Work instruction
Beginning with the first line of the data below, reproduce every line unchanged, ending with the line that holds "Unit key: slurry_flow".

◆ ◆ ◆ ◆

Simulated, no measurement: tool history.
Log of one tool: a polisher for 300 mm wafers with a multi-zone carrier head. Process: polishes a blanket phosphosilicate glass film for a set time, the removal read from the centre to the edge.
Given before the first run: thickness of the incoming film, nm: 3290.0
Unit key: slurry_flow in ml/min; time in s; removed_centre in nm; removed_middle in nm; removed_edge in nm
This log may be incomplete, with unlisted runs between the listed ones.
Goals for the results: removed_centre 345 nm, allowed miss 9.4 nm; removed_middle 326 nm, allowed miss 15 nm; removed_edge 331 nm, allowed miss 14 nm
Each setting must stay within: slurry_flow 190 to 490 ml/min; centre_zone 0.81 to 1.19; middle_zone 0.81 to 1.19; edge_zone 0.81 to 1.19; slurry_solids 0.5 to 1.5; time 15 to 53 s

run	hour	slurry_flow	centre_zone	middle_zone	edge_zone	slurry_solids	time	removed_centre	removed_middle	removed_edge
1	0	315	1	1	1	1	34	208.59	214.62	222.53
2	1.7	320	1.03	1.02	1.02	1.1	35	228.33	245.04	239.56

◆ ◆ ◆ ◆

Written response
Simulated, no measurement: tool history.
Log of one tool: a polisher for 300 mm wafers with a multi-zone carrier head. Process: polishes a blanket phosphosilicate glass film for a set time, the removal read from the centre to the edge.
Given before the first run: thickness of the incoming film, nm: 3290.0
Unit key: slurry_flow in ml/min; time in s; removed_centre in nm; removed_middle in nm; removed_edge in nm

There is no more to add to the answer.